● PROVIDED INFORMATION
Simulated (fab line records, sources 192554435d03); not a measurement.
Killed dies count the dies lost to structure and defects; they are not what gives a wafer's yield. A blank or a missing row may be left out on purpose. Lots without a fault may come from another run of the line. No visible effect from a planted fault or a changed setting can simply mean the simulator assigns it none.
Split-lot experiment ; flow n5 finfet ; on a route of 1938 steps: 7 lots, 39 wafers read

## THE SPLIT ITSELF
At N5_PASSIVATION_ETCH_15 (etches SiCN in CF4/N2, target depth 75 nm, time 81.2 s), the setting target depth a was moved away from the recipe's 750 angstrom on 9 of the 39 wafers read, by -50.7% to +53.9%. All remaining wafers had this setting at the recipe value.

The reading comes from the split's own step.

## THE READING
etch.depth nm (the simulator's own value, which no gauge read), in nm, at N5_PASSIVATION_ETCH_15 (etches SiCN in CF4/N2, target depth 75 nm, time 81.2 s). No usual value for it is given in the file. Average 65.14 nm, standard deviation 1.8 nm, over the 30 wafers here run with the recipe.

● WORK ITEM
Write the listing out again in its entirety, exactly.

● ANSWER SECTION
Simulated (fab line records, sources 192554435d03); not a measurement.
Killed dies count the dies lost to structure and defects; they are not what gives a wafer's yield. A blank or a missing row may be left out on purpose. Lots without a fault may come from another run of the line. No visible effect from a planted fault or a changed setting can simply mean the simulator assigns it none.
Split-lot experiment ; flow n5 finfet ; on a route of 1938 steps: 7 lots, 39 wafers read

## THE SPLIT ITSELF
At N5_PASSIVATION_ETCH_15 (etches SiCN in CF4/N2, target depth 75 nm, time 81.2 s), the setting target depth a was moved away from the recipe's 750 angstrom on 9 of the 39 wafers read, by -50.7% to +53.9%. All remaining wafers had this setting at the recipe value.

The reading comes from the split's own step.

## THE READING
etch.depth nm (the simulator's own value, which no gauge read), in nm, at N5_PASSIVATION_ETCH_15 (etches SiCN in CF4/N2, target depth 75 nm, time 81.2 s). No usual value for it is given in the file. Average 65.14 nm, standard deviation 1.8 nm, over the 30 wafers here run with the recipe.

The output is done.